▶ _Work request_: Make an exact copy of the lines below.

▶ _Information provided_:
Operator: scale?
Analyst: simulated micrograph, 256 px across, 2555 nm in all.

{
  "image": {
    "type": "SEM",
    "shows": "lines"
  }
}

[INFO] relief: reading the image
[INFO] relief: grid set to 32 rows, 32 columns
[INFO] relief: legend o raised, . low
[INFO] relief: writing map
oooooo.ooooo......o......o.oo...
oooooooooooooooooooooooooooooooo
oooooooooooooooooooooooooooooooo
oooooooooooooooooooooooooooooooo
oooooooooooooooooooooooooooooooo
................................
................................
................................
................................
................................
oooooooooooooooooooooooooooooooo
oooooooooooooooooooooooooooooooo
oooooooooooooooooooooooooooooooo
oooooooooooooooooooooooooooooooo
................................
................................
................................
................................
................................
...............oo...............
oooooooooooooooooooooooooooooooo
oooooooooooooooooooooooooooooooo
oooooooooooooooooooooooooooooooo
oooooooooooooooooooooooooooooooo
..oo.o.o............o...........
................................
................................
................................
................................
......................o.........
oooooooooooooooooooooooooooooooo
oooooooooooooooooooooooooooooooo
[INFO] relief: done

▶ _Response box_:
Operator: scale?
Analyst: simulated micrograph, 256 px across, 2555 nm in all.

{
  "image": {
    "type": "SEM",
    "shows": "lines"
  }
}

[INFO] relief: reading the image
[INFO] relief: grid set to 32 rows, 32 columns
[INFO] relief: legend o raised, . low
[INFO] relief: writing map
oooooo.ooooo......o......o.oo...
oooooooooooooooooooooooooooooooo
oooooooooooooooooooooooooooooooo
oooooooooooooooooooooooooooooooo
oooooooooooooooooooooooooooooooo
................................
................................
................................
................................
................................
oooooooooooooooooooooooooooooooo
oooooooooooooooooooooooooooooooo
oooooooooooooooooooooooooooooooo
oooooooooooooooooooooooooooooooo
................................
................................
................................
................................
................................
...............oo...............
oooooooooooooooooooooooooooooooo
oooooooooooooooooooooooooooooooo
oooooooooooooooooooooooooooooooo
oooooooooooooooooooooooooooooooo
..oo.o.o............o...........
................................
................................
................................
................................
......................o.........
oooooooooooooooooooooooooooooooo
oooooooooooooooooooooooooooooooo
[INFO] relief: done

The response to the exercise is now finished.